Action item | Produce the full set of records below once more, exactly as they stand.

Record extracts |
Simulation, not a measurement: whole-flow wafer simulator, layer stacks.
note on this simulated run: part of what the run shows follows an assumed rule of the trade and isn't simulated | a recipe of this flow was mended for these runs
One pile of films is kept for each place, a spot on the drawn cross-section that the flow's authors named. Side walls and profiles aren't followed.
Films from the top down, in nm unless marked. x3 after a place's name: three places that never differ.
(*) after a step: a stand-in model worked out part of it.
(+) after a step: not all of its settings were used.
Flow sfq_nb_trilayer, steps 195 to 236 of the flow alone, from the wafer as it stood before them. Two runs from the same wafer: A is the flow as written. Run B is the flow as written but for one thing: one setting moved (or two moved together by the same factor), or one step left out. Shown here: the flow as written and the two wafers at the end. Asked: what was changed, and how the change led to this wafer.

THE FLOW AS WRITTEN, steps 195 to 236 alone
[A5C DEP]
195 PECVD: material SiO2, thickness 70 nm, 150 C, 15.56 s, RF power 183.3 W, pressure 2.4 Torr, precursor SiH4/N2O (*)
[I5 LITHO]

Task output |
Simulation, not a measurement: whole-flow wafer simulator, layer stacks.
note on this simulated run: part of what the run shows follows an assumed rule of the trade and isn't simulated | a recipe of this flow was mended for these runs
One pile of films is kept for each place, a spot on the drawn cross-section that the flow's authors named. Side walls and profiles aren't followed.
Films from the top down, in nm unless marked. x3 after a place's name: three places that never differ.
(*) after a step: a stand-in model worked out part of it.
(+) after a step: not all of its settings were used.
Flow sfq_nb_trilayer, steps 195 to 236 of the flow alone, from the wafer as it stood before them. Two runs from the same wafer: A is the flow as written. Run B is the flow as written but for one thing: one setting moved (or two moved together by the same factor), or one step left out. Shown here: the flow as written and the two wafers at the end. Asked: what was changed, and how the change led to this wafer.

THE FLOW AS WRITTEN, steps 195 to 236 alone
[A5C DEP]
195 PECVD: material SiO2, thickness 70 nm, 150 C, 15.56 s, RF power 183.3 W, pressure 2.4 Torr, precursor SiH4/N2O (*)
[I5 LITHO]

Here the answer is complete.